For this exercise, please reproduce the records below word for word, from the first line through the line with "Steps further on".

╭─ DATA SUPPLIED

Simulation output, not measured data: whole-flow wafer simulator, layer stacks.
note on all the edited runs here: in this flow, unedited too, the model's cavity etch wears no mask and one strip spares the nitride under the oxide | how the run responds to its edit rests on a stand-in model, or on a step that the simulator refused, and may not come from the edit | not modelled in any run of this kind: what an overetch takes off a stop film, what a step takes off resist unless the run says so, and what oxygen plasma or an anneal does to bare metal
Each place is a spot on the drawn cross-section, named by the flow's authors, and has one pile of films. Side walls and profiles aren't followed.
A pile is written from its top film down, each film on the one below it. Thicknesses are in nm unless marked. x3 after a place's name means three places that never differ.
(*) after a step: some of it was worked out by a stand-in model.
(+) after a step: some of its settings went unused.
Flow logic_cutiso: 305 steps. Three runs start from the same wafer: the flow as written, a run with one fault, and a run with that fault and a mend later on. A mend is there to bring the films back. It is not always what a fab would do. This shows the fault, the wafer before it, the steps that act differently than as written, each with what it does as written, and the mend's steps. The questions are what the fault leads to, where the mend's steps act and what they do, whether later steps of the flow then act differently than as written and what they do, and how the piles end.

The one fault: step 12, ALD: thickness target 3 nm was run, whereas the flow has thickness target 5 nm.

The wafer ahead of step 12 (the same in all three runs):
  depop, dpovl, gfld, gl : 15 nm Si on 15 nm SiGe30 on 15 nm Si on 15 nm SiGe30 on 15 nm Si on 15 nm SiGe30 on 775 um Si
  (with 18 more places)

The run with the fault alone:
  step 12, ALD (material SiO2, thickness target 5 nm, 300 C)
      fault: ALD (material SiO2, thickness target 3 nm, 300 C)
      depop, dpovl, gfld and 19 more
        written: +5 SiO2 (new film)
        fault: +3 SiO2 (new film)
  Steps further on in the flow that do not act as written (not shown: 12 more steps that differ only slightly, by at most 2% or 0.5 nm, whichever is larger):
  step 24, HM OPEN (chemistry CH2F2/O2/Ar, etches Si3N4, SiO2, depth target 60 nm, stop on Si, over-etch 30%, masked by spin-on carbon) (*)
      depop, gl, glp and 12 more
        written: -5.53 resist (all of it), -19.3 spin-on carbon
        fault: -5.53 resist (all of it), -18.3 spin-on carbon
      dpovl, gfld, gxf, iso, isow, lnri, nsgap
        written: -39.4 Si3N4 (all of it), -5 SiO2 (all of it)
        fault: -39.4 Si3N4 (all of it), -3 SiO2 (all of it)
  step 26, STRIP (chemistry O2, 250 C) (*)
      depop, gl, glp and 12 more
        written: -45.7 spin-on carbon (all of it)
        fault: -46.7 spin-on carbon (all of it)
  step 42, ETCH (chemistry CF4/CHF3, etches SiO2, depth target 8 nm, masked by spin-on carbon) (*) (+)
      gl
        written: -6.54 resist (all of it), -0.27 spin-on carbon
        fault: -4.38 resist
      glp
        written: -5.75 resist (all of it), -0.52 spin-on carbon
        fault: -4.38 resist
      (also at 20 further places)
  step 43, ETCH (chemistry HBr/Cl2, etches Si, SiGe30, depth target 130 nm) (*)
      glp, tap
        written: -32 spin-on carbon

╰─

# ANSWER SECTION:
Simulation output, not measured data: whole-flow wafer simulator, layer stacks.
note on all the edited runs here: in this flow, unedited too, the model's cavity etch wears no mask and one strip spares the nitride under the oxide | how the run responds to its edit rests on a stand-in model, or on a step that the simulator refused, and may not come from the edit | not modelled in any run of this kind: what an overetch takes off a stop film, what a step takes off resist unless the run says so, and what oxygen plasma or an anneal does to bare metal
Each place is a spot on the drawn cross-section, named by the flow's authors, and has one pile of films. Side walls and profiles aren't followed.
A pile is written from its top film down, each film on the one below it. Thicknesses are in nm unless marked. x3 after a place's name means three places that never differ.
(*) after a step: some of it was worked out by a stand-in model.
(+) after a step: some of its settings went unused.
Flow logic_cutiso: 305 steps. Three runs start from the same wafer: the flow as written, a run with one fault, and a run with that fault and a mend later on. A mend is there to bring the films back. It is not always what a fab would do. This shows the fault, the wafer before it, the steps that act differently than as written, each with what it does as written, and the mend's steps. The questions are what the fault leads to, where the mend's steps act and what they do, whether later steps of the flow then act differently than as written and what they do, and how the piles end.

The one fault: step 12, ALD: thickness target 3 nm was run, whereas the flow has thickness target 5 nm.

The wafer ahead of step 12 (the same in all three runs):
  depop, dpovl, gfld, gl : 15 nm Si on 15 nm SiGe30 on 15 nm Si on 15 nm SiGe30 on 15 nm Si on 15 nm SiGe30 on 775 um Si
  (with 18 more places)

The run with the fault alone:
  step 12, ALD (material SiO2, thickness target 5 nm, 300 C)
      fault: ALD (material SiO2, thickness target 3 nm, 300 C)
      depop, dpovl, gfld and 19 more
        written: +5 SiO2 (new film)
        fault: +3 SiO2 (new film)
  Steps further on in the flow that do not act as written (not shown: 12 more steps that differ only slightly, by at most 2% or 0.5 nm, whichever is larger):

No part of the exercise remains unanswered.